* WORK TASK *
Look below for the line that has "the step between: op PATTERN". Set down the lines from there through the line that has "the step between: op DIRECTIONAL_ETCH", exactly as written.

-------- EXTRACTED ENTRIES

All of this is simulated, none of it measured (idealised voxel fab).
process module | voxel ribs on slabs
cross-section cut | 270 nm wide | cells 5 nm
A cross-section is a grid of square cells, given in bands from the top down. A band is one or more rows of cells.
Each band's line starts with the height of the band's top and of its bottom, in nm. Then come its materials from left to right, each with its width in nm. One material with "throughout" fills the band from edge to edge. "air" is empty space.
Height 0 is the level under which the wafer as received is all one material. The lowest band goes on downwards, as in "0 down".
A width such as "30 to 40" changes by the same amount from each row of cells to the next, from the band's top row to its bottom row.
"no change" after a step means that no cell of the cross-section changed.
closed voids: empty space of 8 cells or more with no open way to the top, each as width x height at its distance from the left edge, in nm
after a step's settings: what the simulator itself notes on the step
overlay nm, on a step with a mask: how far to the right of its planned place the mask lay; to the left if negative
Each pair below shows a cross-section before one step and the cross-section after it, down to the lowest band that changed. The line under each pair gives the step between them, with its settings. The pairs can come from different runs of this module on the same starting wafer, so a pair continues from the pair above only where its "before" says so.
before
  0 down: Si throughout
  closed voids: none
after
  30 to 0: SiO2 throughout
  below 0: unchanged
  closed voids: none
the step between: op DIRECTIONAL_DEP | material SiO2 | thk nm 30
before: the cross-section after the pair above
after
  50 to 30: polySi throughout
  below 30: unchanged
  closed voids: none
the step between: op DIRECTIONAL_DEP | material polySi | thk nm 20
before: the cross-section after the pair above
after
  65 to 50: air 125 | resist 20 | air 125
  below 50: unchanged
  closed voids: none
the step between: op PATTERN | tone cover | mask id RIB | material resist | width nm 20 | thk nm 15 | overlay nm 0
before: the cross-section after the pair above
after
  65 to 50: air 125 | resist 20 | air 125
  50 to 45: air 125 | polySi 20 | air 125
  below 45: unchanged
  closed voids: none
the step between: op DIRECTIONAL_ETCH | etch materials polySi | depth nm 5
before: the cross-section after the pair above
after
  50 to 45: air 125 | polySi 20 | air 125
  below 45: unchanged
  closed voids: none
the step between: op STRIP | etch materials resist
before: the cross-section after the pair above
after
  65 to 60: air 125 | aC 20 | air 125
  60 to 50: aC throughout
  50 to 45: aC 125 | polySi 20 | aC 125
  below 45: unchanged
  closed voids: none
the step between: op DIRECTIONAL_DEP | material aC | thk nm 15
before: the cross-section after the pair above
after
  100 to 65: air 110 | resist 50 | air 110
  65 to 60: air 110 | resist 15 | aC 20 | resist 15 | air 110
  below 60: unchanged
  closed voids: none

----------------

* WRITTEN RESPONSE *
the step between: op PATTERN | tone cover | mask id RIB | material resist | width nm 20 | thk nm 15 | overlay nm 0
before: the cross-section after the pair above
after
  65 to 50: air 125 | resist 20 | air 125
  50 to 45: air 125 | polySi 20 | air 125
  below 45: unchanged
  closed voids: none
the step between: op DIRECTIONAL_ETCH | etch materials polySi | depth nm 5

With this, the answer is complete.